Source information
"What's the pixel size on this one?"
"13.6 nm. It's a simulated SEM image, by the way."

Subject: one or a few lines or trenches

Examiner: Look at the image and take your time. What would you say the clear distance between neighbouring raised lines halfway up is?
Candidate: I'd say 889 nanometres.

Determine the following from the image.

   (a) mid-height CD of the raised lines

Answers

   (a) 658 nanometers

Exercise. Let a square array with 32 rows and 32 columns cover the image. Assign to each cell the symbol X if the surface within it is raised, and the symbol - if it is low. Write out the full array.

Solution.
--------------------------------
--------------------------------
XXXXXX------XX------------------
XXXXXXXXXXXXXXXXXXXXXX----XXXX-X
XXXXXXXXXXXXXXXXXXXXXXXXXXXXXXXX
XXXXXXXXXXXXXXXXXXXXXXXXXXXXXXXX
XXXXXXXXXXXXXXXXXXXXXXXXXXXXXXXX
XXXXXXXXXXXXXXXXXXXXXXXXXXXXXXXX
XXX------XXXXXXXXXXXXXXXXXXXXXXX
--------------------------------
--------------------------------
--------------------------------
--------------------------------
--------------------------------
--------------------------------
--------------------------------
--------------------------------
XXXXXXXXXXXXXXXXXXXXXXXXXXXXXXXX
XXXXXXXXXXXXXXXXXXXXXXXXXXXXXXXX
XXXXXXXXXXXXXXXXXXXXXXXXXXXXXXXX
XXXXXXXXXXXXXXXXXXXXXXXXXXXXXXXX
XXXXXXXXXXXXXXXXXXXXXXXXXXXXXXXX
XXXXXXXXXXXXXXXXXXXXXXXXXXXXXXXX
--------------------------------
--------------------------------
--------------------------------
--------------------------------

Required action
All of the data above should be reproduced exactly, with nothing left out.

Your solution
"What's the pixel size on this one?"
"13.6 nm. It's a simulated SEM image, by the way."

Subject: one or a few lines or trenches

Examiner: Look at the image and take your time. What would you say the clear distance between neighbouring raised lines halfway up is?
Candidate: I'd say 889 nanometres.

Determine the following from the image.

   (a) mid-height CD of the raised lines

Answers

   (a) 658 nanometers

Exercise. Let a square array with 32 rows and 32 columns cover the image. Assign to each cell the symbol X if the surface within it is raised, and the symbol - if it is low. Write out the full array.

Solution.
--------------------------------
--------------------------------
XXXXXX------XX------------------
XXXXXXXXXXXXXXXXXXXXXX----XXXX-X
XXXXXXXXXXXXXXXXXXXXXXXXXXXXXXXX
XXXXXXXXXXXXXXXXXXXXXXXXXXXXXXXX
XXXXXXXXXXXXXXXXXXXXXXXXXXXXXXXX
XXXXXXXXXXXXXXXXXXXXXXXXXXXXXXXX
XXX------XXXXXXXXXXXXXXXXXXXXXXX
--------------------------------
--------------------------------
--------------------------------
--------------------------------
--------------------------------
--------------------------------
--------------------------------
--------------------------------
XXXXXXXXXXXXXXXXXXXXXXXXXXXXXXXX
XXXXXXXXXXXXXXXXXXXXXXXXXXXXXXXX
XXXXXXXXXXXXXXXXXXXXXXXXXXXXXXXX
XXXXXXXXXXXXXXXXXXXXXXXXXXXXXXXX
XXXXXXXXXXXXXXXXXXXXXXXXXXXXXXXX
XXXXXXXXXXXXXXXXXXXXXXXXXXXXXXXX
--------------------------------
--------------------------------
--------------------------------
--------------------------------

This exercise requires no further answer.